#### EXERCISE
Below this line is a set of entries; quote exactly the lines from the line that contains "Killed dies: the" to the line that contains "lots untouched by", both lines included.

*** Begin section ***

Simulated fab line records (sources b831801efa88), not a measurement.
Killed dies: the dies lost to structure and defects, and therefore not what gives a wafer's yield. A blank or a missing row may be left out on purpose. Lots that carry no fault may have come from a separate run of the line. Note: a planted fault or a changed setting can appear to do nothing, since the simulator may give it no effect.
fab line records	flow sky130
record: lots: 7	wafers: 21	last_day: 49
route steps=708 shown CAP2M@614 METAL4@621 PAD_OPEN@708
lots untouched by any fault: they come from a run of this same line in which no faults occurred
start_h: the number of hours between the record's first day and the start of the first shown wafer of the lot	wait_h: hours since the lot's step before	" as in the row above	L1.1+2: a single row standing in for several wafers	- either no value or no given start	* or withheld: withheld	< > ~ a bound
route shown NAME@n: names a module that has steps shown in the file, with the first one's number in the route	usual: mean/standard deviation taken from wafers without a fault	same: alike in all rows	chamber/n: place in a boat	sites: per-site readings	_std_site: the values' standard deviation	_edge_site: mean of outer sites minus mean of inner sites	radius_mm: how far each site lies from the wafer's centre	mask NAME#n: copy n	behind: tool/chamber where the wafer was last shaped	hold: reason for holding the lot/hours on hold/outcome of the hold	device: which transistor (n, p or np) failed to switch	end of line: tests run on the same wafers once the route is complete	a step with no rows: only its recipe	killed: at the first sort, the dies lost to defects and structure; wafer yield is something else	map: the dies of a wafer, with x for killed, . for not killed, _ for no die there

*** End section ***

#### EXPECTED ANSWER
Killed dies: the dies lost to structure and defects, and therefore not what gives a wafer's yield. A blank or a missing row may be left out on purpose. Lots that carry no fault may have come from a separate run of the line. Note: a planted fault or a changed setting can appear to do nothing, since the simulator may give it no effect.
fab line records	flow sky130
record: lots: 7	wafers: 21	last_day: 49
route steps=708 shown CAP2M@614 METAL4@621 PAD_OPEN@708
lots untouched by any fault: they come from a run of this same line in which no faults occurred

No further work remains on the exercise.